Once the line with "9 DEVELOP: thickness 700 nm, 60 s" is found in the data, output it and each following line exactly, up to and including the line with "27 COAT: i-line resist, thickness 3000 nm (*)", and nothing before or after.

┄┄┄┄┄┄
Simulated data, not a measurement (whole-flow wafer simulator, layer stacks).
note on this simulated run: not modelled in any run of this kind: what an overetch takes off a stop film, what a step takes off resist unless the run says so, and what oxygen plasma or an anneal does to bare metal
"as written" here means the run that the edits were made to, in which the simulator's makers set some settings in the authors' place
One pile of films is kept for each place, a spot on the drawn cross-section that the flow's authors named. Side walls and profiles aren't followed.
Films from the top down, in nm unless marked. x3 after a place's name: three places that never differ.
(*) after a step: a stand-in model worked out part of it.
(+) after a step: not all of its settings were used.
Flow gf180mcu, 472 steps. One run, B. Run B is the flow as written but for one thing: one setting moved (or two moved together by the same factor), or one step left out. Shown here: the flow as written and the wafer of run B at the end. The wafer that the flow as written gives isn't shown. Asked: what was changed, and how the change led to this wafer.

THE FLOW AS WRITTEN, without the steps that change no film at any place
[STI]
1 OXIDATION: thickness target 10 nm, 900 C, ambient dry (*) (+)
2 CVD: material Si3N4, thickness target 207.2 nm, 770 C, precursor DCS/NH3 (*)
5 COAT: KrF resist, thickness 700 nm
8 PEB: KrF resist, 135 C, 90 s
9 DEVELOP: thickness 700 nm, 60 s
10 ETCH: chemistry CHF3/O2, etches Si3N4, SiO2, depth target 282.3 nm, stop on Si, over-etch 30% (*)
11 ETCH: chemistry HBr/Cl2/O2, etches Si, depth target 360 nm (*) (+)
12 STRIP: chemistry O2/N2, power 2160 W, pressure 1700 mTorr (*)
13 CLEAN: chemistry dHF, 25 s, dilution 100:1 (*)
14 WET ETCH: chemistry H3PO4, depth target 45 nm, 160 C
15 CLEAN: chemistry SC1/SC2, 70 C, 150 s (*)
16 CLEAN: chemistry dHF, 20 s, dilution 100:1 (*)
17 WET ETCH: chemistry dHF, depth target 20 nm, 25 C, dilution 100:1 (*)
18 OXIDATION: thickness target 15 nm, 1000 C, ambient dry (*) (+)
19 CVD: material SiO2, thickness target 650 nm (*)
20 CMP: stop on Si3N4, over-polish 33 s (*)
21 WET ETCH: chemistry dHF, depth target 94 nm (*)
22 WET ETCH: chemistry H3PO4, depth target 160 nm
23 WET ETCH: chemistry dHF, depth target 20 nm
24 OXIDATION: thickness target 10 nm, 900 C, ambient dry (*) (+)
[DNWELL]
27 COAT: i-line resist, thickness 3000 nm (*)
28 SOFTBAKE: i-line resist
┄┄┄┄┄┄

**Response**:
9 DEVELOP: thickness 700 nm, 60 s
10 ETCH: chemistry CHF3/O2, etches Si3N4, SiO2, depth target 282.3 nm, stop on Si, over-etch 30% (*)
11 ETCH: chemistry HBr/Cl2/O2, etches Si, depth target 360 nm (*) (+)
12 STRIP: chemistry O2/N2, power 2160 W, pressure 1700 mTorr (*)
13 CLEAN: chemistry dHF, 25 s, dilution 100:1 (*)
14 WET ETCH: chemistry H3PO4, depth target 45 nm, 160 C
15 CLEAN: chemistry SC1/SC2, 70 C, 150 s (*)
16 CLEAN: chemistry dHF, 20 s, dilution 100:1 (*)
17 WET ETCH: chemistry dHF, depth target 20 nm, 25 C, dilution 100:1 (*)
18 OXIDATION: thickness target 15 nm, 1000 C, ambient dry (*) (+)
19 CVD: material SiO2, thickness target 650 nm (*)
20 CMP: stop on Si3N4, over-polish 33 s (*)
21 WET ETCH: chemistry dHF, depth target 94 nm (*)
22 WET ETCH: chemistry H3PO4, depth target 160 nm
23 WET ETCH: chemistry dHF, depth target 20 nm
24 OXIDATION: thickness target 10 nm, 900 C, ambient dry (*) (+)
[DNWELL]
27 COAT: i-line resist, thickness 3000 nm (*)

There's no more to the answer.